§ **Required action**: Only the first line of the listing and the lines after it, up to and including the one containing "note on this", should be retyped exactly.

[Available data — start]
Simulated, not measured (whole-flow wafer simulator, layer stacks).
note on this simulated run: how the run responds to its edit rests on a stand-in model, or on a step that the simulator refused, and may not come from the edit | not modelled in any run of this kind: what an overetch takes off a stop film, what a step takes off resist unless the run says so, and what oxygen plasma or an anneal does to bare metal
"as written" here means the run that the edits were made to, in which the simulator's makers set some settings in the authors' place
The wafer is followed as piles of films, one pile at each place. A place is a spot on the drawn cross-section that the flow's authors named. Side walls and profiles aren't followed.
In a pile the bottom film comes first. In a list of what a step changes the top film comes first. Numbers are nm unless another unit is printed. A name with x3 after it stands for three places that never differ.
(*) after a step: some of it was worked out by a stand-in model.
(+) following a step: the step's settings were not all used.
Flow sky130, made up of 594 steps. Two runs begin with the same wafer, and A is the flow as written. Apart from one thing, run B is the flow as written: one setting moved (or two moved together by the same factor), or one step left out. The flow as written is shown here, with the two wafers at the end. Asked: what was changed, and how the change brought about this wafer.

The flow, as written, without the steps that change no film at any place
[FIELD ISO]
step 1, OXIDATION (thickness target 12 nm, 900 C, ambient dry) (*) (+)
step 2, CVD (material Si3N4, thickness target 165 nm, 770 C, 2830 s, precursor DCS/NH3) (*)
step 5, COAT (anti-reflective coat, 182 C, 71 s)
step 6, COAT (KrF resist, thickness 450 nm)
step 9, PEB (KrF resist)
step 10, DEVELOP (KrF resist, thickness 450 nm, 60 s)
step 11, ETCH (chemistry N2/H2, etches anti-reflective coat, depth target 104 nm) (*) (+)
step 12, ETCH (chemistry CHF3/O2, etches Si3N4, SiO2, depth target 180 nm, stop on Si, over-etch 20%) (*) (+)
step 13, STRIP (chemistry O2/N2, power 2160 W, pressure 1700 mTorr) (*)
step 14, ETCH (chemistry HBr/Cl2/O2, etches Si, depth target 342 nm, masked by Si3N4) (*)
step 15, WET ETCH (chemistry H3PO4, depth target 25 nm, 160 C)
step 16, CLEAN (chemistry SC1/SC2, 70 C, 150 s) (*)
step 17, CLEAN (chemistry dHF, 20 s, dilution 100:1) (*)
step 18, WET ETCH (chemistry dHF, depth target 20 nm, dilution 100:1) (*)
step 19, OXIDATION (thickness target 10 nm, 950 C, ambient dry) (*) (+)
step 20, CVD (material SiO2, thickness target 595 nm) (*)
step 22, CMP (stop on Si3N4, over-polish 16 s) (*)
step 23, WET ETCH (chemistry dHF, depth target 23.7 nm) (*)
[Available data — finish]

§ **Task output**:
Simulated, not measured (whole-flow wafer simulator, layer stacks).
note on this simulated run: how the run responds to its edit rests on a stand-in model, or on a step that the simulator refused, and may not come from the edit | not modelled in any run of this kind: what an overetch takes off a stop film, what a step takes off resist unless the run says so, and what oxygen plasma or an anneal does to bare metal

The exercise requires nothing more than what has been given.